##########

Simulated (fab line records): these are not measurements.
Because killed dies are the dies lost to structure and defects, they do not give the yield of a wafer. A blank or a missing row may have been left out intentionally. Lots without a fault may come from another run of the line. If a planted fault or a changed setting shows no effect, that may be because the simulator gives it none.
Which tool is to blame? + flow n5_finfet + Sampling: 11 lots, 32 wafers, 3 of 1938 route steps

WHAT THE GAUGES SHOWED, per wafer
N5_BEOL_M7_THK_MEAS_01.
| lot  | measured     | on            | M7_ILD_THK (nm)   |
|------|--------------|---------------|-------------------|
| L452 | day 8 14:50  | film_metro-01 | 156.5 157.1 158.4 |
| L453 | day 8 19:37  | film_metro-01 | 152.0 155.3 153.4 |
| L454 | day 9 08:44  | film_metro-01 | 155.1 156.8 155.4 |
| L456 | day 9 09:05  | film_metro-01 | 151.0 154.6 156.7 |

##########

- [REQUIREMENT]
Beginning of the records through the line with "156.8 155.4 |": return that span exactly and stop there.

- [RESPONSE]
Simulated (fab line records): these are not measurements.
Because killed dies are the dies lost to structure and defects, they do not give the yield of a wafer. A blank or a missing row may have been left out intentionally. Lots without a fault may come from another run of the line. If a planted fault or a changed setting shows no effect, that may be because the simulator gives it none.
Which tool is to blame? + flow n5_finfet + Sampling: 11 lots, 32 wafers, 3 of 1938 route steps

WHAT THE GAUGES SHOWED, per wafer
N5_BEOL_M7_THK_MEAS_01.
| lot  | measured     | on            | M7_ILD_THK (nm)   |
|------|--------------|---------------|-------------------|
| L452 | day 8 14:50  | film_metro-01 | 156.5 157.1 158.4 |
| L453 | day 8 19:37  | film_metro-01 | 152.0 155.3 153.4 |
| L454 | day 9 08:44  | film_metro-01 | 155.1 156.8 155.4 |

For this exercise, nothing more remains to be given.